> [Assignment]: Exactly as written, restate the material below from its first line through the line containing "note on this", and stop there.

--------------------------------

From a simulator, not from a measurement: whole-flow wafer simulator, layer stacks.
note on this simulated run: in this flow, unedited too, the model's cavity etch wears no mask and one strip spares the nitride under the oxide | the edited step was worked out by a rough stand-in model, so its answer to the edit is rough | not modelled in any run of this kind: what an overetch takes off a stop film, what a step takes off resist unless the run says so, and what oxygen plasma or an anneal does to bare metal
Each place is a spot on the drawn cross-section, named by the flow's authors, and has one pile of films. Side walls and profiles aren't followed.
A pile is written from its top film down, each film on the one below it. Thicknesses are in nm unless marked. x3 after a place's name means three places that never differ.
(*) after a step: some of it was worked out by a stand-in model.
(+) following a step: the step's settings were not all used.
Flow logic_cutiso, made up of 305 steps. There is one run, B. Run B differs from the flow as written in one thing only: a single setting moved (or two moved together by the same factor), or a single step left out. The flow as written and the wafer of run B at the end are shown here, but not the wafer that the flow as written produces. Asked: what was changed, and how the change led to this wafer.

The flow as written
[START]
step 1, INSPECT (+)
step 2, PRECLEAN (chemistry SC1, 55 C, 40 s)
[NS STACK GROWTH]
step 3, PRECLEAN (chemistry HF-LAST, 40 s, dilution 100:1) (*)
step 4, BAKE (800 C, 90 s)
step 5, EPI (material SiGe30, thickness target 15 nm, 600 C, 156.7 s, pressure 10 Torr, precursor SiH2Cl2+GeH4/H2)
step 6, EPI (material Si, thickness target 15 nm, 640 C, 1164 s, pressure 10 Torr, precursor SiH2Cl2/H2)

--------------------------------

> [Task result]:
From a simulator, not from a measurement: whole-flow wafer simulator, layer stacks.
note on this simulated run: in this flow, unedited too, the model's cavity etch wears no mask and one strip spares the nitride under the oxide | the edited step was worked out by a rough stand-in model, so its answer to the edit is rough | not modelled in any run of this kind: what an overetch takes off a stop film, what a step takes off resist unless the run says so, and what oxygen plasma or an anneal does to bare metal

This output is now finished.